> [WORK INSTRUCTION]:
Take the material below from its first line through the line containing "during that step." and, please, write those lines again exactly.

> [SUPPLIED RECORDS]:
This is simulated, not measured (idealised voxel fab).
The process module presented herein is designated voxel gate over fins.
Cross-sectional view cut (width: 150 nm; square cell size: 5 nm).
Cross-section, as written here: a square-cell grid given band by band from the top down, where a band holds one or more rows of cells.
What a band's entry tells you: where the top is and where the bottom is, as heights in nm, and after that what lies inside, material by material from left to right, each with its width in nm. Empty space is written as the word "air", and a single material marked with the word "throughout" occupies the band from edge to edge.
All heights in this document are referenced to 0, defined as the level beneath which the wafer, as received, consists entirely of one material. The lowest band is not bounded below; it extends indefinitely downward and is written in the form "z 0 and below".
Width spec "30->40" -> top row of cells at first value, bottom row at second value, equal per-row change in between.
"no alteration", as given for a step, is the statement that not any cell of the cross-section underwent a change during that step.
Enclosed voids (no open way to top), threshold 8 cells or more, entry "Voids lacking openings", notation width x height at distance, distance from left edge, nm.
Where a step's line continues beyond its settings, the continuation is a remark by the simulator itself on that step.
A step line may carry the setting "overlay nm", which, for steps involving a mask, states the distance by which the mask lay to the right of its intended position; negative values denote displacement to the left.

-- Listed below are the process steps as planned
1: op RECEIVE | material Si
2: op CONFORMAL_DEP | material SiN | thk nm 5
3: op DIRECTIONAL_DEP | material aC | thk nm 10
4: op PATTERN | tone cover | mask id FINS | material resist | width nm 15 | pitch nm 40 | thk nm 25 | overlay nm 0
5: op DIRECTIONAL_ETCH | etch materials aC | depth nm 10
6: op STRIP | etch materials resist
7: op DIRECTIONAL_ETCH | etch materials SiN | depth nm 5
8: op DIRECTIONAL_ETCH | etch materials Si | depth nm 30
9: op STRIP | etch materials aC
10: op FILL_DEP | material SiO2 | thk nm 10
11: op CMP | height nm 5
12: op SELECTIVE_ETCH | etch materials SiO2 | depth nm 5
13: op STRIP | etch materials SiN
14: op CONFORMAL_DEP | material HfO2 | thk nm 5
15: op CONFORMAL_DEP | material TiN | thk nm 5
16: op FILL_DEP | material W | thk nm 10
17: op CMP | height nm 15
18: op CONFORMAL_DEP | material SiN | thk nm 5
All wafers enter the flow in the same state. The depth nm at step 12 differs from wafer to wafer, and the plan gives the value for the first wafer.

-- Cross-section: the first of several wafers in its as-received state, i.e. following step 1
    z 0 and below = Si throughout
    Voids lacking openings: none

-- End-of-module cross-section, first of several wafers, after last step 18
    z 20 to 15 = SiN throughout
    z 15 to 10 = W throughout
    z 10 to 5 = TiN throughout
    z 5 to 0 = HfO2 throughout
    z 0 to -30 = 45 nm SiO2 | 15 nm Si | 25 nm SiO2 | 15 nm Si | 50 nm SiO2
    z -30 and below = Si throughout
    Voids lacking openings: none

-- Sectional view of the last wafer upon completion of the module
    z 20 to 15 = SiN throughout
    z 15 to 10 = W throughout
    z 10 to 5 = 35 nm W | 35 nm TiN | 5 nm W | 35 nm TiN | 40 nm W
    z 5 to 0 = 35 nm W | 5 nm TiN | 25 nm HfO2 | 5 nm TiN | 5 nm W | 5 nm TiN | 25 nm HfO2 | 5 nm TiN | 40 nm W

> [EXERCISE RESULT]:
This is simulated, not measured (idealised voxel fab).
The process module presented herein is designated voxel gate over fins.
Cross-sectional view cut (width: 150 nm; square cell size: 5 nm).
Cross-section, as written here: a square-cell grid given band by band from the top down, where a band holds one or more rows of cells.
What a band's entry tells you: where the top is and where the bottom is, as heights in nm, and after that what lies inside, material by material from left to right, each with its width in nm. Empty space is written as the word "air", and a single material marked with the word "throughout" occupies the band from edge to edge.
All heights in this document are referenced to 0, defined as the level beneath which the wafer, as received, consists entirely of one material. The lowest band is not bounded below; it extends indefinitely downward and is written in the form "z 0 and below".
Width spec "30->40" -> top row of cells at first value, bottom row at second value, equal per-row change in between.
"no alteration", as given for a step, is the statement that not any cell of the cross-section underwent a change during that step.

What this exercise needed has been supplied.